Would you please return the lines of the entries below starting at the line that has "start-h: the number" and ending at the line that has "lots seen at", both included, exactly as they are?

[Opening EXTRACTED INFORMATION section]
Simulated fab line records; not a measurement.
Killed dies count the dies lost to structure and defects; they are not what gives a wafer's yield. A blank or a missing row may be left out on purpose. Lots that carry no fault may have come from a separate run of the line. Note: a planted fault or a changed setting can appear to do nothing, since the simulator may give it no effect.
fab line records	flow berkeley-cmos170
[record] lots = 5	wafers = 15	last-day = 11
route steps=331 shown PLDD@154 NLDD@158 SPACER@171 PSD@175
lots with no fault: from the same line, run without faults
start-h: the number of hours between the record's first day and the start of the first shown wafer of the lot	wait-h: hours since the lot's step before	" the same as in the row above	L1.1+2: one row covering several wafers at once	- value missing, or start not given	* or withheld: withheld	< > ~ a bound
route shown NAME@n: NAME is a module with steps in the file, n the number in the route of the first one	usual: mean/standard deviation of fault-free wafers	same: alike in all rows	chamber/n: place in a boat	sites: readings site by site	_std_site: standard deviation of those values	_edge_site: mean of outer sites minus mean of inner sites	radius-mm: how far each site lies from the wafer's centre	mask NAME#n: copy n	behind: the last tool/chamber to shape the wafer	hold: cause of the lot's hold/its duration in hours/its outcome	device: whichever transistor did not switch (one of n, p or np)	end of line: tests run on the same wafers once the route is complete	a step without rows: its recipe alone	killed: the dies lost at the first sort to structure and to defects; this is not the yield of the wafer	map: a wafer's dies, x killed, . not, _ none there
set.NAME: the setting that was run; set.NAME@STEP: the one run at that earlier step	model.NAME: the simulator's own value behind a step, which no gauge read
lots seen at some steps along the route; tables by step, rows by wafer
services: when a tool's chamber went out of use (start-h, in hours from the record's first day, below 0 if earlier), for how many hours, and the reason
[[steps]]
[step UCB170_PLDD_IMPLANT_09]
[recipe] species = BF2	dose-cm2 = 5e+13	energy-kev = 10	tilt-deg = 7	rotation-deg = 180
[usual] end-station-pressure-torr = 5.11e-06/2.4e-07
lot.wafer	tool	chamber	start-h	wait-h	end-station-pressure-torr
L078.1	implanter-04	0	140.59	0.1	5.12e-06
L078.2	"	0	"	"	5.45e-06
[Closing EXTRACTED INFORMATION section]

• YOUR SOLUTION:
start-h: the number of hours between the record's first day and the start of the first shown wafer of the lot	wait-h: hours since the lot's step before	" the same as in the row above	L1.1+2: one row covering several wafers at once	- value missing, or start not given	* or withheld: withheld	< > ~ a bound
route shown NAME@n: NAME is a module with steps in the file, n the number in the route of the first one	usual: mean/standard deviation of fault-free wafers	same: alike in all rows	chamber/n: place in a boat	sites: readings site by site	_std_site: standard deviation of those values	_edge_site: mean of outer sites minus mean of inner sites	radius-mm: how far each site lies from the wafer's centre	mask NAME#n: copy n	behind: the last tool/chamber to shape the wafer	hold: cause of the lot's hold/its duration in hours/its outcome	device: whichever transistor did not switch (one of n, p or np)	end of line: tests run on the same wafers once the route is complete	a step without rows: its recipe alone	killed: the dies lost at the first sort to structure and to defects; this is not the yield of the wafer	map: a wafer's dies, x killed, . not, _ none there
set.NAME: the setting that was run; set.NAME@STEP: the one run at that earlier step	model.NAME: the simulator's own value behind a step, which no gauge read
lots seen at some steps along the route; tables by step, rows by wafer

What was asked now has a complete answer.